........

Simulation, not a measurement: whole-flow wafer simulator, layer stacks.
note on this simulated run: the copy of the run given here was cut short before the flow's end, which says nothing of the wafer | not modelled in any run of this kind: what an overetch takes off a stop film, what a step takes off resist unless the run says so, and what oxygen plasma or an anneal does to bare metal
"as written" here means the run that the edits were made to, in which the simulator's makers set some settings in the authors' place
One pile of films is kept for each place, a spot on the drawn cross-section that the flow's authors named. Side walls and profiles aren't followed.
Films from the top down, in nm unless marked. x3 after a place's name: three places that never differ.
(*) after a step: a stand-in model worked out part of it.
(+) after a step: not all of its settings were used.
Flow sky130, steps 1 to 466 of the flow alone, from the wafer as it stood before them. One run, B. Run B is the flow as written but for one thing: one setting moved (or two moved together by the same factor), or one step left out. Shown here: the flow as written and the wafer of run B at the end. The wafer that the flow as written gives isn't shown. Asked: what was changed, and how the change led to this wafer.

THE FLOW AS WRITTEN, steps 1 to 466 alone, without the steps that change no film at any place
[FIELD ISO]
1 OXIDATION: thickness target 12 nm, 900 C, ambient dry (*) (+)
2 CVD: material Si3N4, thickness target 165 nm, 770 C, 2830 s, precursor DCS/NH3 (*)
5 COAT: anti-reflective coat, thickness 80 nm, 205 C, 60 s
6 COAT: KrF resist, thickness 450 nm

........

# [Action item]
All of the material must be reproduced exactly.

# [Exercise output]
Simulation, not a measurement: whole-flow wafer simulator, layer stacks.
note on this simulated run: the copy of the run given here was cut short before the flow's end, which says nothing of the wafer | not modelled in any run of this kind: what an overetch takes off a stop film, what a step takes off resist unless the run says so, and what oxygen plasma or an anneal does to bare metal
"as written" here means the run that the edits were made to, in which the simulator's makers set some settings in the authors' place
One pile of films is kept for each place, a spot on the drawn cross-section that the flow's authors named. Side walls and profiles aren't followed.
Films from the top down, in nm unless marked. x3 after a place's name: three places that never differ.
(*) after a step: a stand-in model worked out part of it.
(+) after a step: not all of its settings were used.
Flow sky130, steps 1 to 466 of the flow alone, from the wafer as it stood before them. One run, B. Run B is the flow as written but for one thing: one setting moved (or two moved together by the same factor), or one step left out. Shown here: the flow as written and the wafer of run B at the end. The wafer that the flow as written gives isn't shown. Asked: what was changed, and how the change led to this wafer.

THE FLOW AS WRITTEN, steps 1 to 466 alone, without the steps that change no film at any place
[FIELD ISO]
1 OXIDATION: thickness target 12 nm, 900 C, ambient dry (*) (+)
2 CVD: material Si3N4, thickness target 165 nm, 770 C, 2830 s, precursor DCS/NH3 (*)
5 COAT: anti-reflective coat, thickness 80 nm, 205 C, 60 s
6 COAT: KrF resist, thickness 450 nm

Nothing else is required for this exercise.